- **WORK TASK**:
Set down, please, without alteration, the lines of the entries below from the first through the one containing "Question 4. The".

- **INFORMATION PROVIDED**:
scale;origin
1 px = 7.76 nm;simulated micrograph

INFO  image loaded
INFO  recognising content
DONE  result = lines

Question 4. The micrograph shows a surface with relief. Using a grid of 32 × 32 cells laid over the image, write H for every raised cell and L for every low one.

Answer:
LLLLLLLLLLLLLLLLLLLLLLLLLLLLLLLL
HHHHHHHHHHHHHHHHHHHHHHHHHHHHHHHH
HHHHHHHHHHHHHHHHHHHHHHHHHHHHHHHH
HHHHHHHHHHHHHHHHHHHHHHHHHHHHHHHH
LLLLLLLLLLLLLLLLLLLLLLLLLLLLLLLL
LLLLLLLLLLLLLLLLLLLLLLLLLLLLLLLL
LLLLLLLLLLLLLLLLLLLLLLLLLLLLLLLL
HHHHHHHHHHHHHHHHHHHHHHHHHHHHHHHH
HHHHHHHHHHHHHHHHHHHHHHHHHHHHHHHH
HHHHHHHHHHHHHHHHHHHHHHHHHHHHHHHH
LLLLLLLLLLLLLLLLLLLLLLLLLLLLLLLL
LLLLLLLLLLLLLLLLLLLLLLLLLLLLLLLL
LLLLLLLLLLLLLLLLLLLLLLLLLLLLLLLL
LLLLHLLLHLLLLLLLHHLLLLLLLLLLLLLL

- **EXERCISE OUTPUT**:
scale;origin
1 px = 7.76 nm;simulated micrograph

INFO  image loaded
INFO  recognising content
DONE  result = lines

Question 4. The micrograph shows a surface with relief. Using a grid of 32 × 32 cells laid over the image, write H for every raised cell and L for every low one.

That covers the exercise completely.